DATA SUPPLIED:
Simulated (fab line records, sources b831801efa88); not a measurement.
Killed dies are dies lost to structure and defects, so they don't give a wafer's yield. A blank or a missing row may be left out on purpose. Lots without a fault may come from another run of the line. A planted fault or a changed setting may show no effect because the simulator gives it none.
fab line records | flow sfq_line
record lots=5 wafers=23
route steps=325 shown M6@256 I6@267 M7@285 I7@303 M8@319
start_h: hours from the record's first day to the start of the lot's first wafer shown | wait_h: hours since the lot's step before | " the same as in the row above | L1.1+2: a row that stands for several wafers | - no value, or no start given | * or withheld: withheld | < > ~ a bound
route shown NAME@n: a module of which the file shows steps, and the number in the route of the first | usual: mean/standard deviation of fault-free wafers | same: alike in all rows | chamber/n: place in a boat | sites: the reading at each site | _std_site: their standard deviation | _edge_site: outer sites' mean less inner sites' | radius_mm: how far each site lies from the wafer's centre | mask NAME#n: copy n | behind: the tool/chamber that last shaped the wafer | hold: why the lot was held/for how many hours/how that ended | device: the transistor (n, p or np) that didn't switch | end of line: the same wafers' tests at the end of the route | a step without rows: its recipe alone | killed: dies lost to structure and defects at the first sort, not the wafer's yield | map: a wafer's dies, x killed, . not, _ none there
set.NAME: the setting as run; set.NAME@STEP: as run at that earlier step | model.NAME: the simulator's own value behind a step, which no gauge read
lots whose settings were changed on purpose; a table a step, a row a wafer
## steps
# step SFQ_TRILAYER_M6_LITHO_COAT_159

REQUIRED ACTION: Retype the records above exactly, from their first line through the line that contains "start_h: hours from", and stop there.

TASK RESULT:
Simulated (fab line records, sources b831801efa88); not a measurement.
Killed dies are dies lost to structure and defects, so they don't give a wafer's yield. A blank or a missing row may be left out on purpose. Lots without a fault may come from another run of the line. A planted fault or a changed setting may show no effect because the simulator gives it none.
fab line records | flow sfq_line
record lots=5 wafers=23
route steps=325 shown M6@256 I6@267 M7@285 I7@303 M8@319
start_h: hours from the record's first day to the start of the lot's first wafer shown | wait_h: hours since the lot's step before | " the same as in the row above | L1.1+2: a row that stands for several wafers | - no value, or no start given | * or withheld: withheld | < > ~ a bound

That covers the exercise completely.